**Given records**

○ ○ ○ ○

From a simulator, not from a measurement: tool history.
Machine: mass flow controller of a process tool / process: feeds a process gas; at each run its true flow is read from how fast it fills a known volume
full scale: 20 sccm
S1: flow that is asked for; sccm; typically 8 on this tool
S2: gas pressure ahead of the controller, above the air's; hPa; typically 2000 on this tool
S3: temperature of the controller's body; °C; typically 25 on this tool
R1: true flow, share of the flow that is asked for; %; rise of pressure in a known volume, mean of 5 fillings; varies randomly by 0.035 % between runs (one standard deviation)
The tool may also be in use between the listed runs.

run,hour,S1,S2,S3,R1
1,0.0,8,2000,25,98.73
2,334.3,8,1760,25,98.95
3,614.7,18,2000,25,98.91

○ ○ ○ ○

**Action item**
Repeat the data in its entirety, word for word.

**Response box**
From a simulator, not from a measurement: tool history.
Machine: mass flow controller of a process tool / process: feeds a process gas; at each run its true flow is read from how fast it fills a known volume
full scale: 20 sccm
S1: flow that is asked for; sccm; typically 8 on this tool
S2: gas pressure ahead of the controller, above the air's; hPa; typically 2000 on this tool
S3: temperature of the controller's body; °C; typically 25 on this tool
R1: true flow, share of the flow that is asked for; %; rise of pressure in a known volume, mean of 5 fillings; varies randomly by 0.035 % between runs (one standard deviation)
The tool may also be in use between the listed runs.

run,hour,S1,S2,S3,R1
1,0.0,8,2000,25,98.73
2,334.3,8,1760,25,98.95
3,614.7,18,2000,25,98.91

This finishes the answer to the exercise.